* ACTIVITY *
Down to the last line, reproduce the records exactly.

========================
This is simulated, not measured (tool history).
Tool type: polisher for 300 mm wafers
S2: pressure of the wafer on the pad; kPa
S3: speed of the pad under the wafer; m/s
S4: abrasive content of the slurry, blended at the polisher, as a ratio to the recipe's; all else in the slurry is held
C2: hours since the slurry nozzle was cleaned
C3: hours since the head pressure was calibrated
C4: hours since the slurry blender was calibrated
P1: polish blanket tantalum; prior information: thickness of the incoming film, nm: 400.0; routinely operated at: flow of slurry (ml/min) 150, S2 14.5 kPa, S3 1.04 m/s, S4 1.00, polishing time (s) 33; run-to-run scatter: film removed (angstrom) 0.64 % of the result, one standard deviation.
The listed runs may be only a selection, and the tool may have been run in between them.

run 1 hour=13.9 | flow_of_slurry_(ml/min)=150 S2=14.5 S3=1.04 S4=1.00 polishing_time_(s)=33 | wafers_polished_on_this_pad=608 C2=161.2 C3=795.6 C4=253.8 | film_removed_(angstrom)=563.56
========================

* WRITTEN SOLUTION *
This is simulated, not measured (tool history).
Tool type: polisher for 300 mm wafers
S2: pressure of the wafer on the pad; kPa
S3: speed of the pad under the wafer; m/s
S4: abrasive content of the slurry, blended at the polisher, as a ratio to the recipe's; all else in the slurry is held
C2: hours since the slurry nozzle was cleaned
C3: hours since the head pressure was calibrated
C4: hours since the slurry blender was calibrated
P1: polish blanket tantalum; prior information: thickness of the incoming film, nm: 400.0; routinely operated at: flow of slurry (ml/min) 150, S2 14.5 kPa, S3 1.04 m/s, S4 1.00, polishing time (s) 33; run-to-run scatter: film removed (angstrom) 0.64 % of the result, one standard deviation.
The listed runs may be only a selection, and the tool may have been run in between them.

run 1 hour=13.9 | flow_of_slurry_(ml/min)=150 S2=14.5 S3=1.04 S4=1.00 polishing_time_(s)=33 | wafers_polished_on_this_pad=608 C2=161.2 C3=795.6 C4=253.8 | film_removed_(angstrom)=563.56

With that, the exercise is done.